....................

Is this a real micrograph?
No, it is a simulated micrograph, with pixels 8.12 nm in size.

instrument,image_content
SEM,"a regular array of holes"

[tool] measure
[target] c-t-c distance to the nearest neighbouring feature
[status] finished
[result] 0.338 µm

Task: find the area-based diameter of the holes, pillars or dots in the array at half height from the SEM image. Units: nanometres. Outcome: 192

....................

> [Requirement]:
Transcribe only, please, the lines from the first line of the records through the line with "[result] 0.338 µm". Both of those lines are included.

> [Task result]:
Is this a real micrograph?
No, it is a simulated micrograph, with pixels 8.12 nm in size.

instrument,image_content
SEM,"a regular array of holes"

[tool] measure
[target] c-t-c distance to the nearest neighbouring feature
[status] finished
[result] 0.338 µm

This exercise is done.